Information given:
::::::::
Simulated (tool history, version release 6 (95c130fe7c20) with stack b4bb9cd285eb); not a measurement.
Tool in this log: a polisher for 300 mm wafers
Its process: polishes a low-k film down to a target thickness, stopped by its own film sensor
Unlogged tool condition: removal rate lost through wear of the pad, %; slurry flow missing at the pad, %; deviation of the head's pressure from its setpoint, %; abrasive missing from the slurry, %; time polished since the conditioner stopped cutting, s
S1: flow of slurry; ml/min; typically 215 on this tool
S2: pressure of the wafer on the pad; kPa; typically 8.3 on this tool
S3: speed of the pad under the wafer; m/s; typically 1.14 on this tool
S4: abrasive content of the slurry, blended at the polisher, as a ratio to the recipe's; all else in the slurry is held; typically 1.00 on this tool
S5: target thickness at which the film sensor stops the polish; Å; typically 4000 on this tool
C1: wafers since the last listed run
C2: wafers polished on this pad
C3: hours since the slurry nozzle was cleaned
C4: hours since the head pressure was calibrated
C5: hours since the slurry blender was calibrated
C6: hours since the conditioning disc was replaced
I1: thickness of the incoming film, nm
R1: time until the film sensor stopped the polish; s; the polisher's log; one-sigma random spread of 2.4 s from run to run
::::::::

Activity:
When you copy the data, keep every line word for word.

Your response:
Simulated (tool history, version release 6 (95c130fe7c20) with stack b4bb9cd285eb); not a measurement.
Tool in this log: a polisher for 300 mm wafers
Its process: polishes a low-k film down to a target thickness, stopped by its own film sensor
Unlogged tool condition: removal rate lost through wear of the pad, %; slurry flow missing at the pad, %; deviation of the head's pressure from its setpoint, %; abrasive missing from the slurry, %; time polished since the conditioner stopped cutting, s
S1: flow of slurry; ml/min; typically 215 on this tool
S2: pressure of the wafer on the pad; kPa; typically 8.3 on this tool
S3: speed of the pad under the wafer; m/s; typically 1.14 on this tool
S4: abrasive content of the slurry, blended at the polisher, as a ratio to the recipe's; all else in the slurry is held; typically 1.00 on this tool
S5: target thickness at which the film sensor stops the polish; Å; typically 4000 on this tool
C1: wafers since the last listed run
C2: wafers polished on this pad
C3: hours since the slurry nozzle was cleaned
C4: hours since the head pressure was calibrated
C5: hours since the slurry blender was calibrated
C6: hours since the conditioning disc was replaced
I1: thickness of the incoming film, nm
R1: time until the film sensor stopped the polish; s; the polisher's log; one-sigma random spread of 2.4 s from run to run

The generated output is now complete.